*** Begin section ***

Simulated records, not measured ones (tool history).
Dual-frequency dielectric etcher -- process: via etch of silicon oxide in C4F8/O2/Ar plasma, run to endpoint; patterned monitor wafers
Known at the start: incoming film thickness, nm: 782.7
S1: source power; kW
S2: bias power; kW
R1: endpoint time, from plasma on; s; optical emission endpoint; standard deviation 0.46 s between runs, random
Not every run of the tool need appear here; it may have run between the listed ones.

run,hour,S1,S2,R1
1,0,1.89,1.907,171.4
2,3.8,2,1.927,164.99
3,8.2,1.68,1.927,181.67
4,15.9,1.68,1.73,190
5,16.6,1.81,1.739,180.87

*** End section ***

Every record above needs to be copied exactly.

_Answer area_
Simulated records, not measured ones (tool history).
Dual-frequency dielectric etcher -- process: via etch of silicon oxide in C4F8/O2/Ar plasma, run to endpoint; patterned monitor wafers
Known at the start: incoming film thickness, nm: 782.7
S1: source power; kW
S2: bias power; kW
R1: endpoint time, from plasma on; s; optical emission endpoint; standard deviation 0.46 s between runs, random
Not every run of the tool need appear here; it may have run between the listed ones.

run,hour,S1,S2,R1
1,0,1.89,1.907,171.4
2,3.8,2,1.927,164.99
3,8.2,1.68,1.927,181.67
4,15.9,1.68,1.73,190
5,16.6,1.81,1.739,180.87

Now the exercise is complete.